## [SOURCE INFORMATION]
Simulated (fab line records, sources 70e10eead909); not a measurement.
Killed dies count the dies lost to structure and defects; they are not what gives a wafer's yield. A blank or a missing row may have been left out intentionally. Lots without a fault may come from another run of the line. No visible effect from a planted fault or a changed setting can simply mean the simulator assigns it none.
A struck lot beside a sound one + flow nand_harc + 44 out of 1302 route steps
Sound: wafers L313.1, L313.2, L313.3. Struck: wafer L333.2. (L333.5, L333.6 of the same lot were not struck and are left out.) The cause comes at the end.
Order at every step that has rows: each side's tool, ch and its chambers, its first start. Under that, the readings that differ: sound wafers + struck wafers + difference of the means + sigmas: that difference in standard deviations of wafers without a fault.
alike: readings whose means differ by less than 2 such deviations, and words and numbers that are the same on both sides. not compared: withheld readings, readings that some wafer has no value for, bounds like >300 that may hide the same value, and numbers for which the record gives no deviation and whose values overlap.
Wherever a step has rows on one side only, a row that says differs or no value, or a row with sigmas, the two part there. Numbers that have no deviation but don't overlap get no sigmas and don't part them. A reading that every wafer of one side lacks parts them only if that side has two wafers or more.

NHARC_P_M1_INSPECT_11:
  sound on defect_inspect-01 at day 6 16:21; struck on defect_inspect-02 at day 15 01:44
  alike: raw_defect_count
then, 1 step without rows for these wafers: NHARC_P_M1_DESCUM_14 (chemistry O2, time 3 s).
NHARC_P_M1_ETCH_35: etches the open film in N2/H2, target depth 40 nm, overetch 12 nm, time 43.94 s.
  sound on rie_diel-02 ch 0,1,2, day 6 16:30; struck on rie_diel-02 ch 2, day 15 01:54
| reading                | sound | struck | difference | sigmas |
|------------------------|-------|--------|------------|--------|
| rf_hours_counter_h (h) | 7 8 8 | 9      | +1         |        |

## [BRIEF]
Working from the data above, extract solely the lines from the one containing "A struck lot" through the one containing "difference | sigmas |", exactly as they appear, both included.

## [REPLY]
A struck lot beside a sound one + flow nand_harc + 44 out of 1302 route steps
Sound: wafers L313.1, L313.2, L313.3. Struck: wafer L333.2. (L333.5, L333.6 of the same lot were not struck and are left out.) The cause comes at the end.
Order at every step that has rows: each side's tool, ch and its chambers, its first start. Under that, the readings that differ: sound wafers + struck wafers + difference of the means + sigmas: that difference in standard deviations of wafers without a fault.
alike: readings whose means differ by less than 2 such deviations, and words and numbers that are the same on both sides. not compared: withheld readings, readings that some wafer has no value for, bounds like >300 that may hide the same value, and numbers for which the record gives no deviation and whose values overlap.
Wherever a step has rows on one side only, a row that says differs or no value, or a row with sigmas, the two part there. Numbers that have no deviation but don't overlap get no sigmas and don't part them. A reading that every wafer of one side lacks parts them only if that side has two wafers or more.

NHARC_P_M1_INSPECT_11:
  sound on defect_inspect-01 at day 6 16:21; struck on defect_inspect-02 at day 15 01:44
  alike: raw_defect_count
then, 1 step without rows for these wafers: NHARC_P_M1_DESCUM_14 (chemistry O2, time 3 s).
NHARC_P_M1_ETCH_35: etches the open film in N2/H2, target depth 40 nm, overetch 12 nm, time 43.94 s.
  sound on rie_diel-02 ch 0,1,2, day 6 16:30; struck on rie_diel-02 ch 2, day 15 01:54
| reading                | sound | struck | difference | sigmas |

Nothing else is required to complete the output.